**Work item**
Every line of the records counts; transcribe each one exactly.

-*-

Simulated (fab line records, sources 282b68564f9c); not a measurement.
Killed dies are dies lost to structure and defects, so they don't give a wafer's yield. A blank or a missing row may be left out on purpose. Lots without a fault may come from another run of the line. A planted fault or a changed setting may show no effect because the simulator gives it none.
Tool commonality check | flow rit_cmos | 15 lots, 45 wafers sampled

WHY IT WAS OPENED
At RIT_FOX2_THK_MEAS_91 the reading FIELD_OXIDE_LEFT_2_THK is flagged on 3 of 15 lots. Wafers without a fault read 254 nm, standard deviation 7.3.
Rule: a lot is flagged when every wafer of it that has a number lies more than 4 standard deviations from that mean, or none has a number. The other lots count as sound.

-*-

**Response area**
Simulated (fab line records, sources 282b68564f9c); not a measurement.
Killed dies are dies lost to structure and defects, so they don't give a wafer's yield. A blank or a missing row may be left out on purpose. Lots without a fault may come from another run of the line. A planted fault or a changed setting may show no effect because the simulator gives it none.
Tool commonality check | flow rit_cmos | 15 lots, 45 wafers sampled

WHY IT WAS OPENED
At RIT_FOX2_THK_MEAS_91 the reading FIELD_OXIDE_LEFT_2_THK is flagged on 3 of 15 lots. Wafers without a fault read 254 nm, standard deviation 7.3.
Rule: a lot is flagged when every wafer of it that has a number lies more than 4 standard deviations from that mean, or none has a number. The other lots count as sound.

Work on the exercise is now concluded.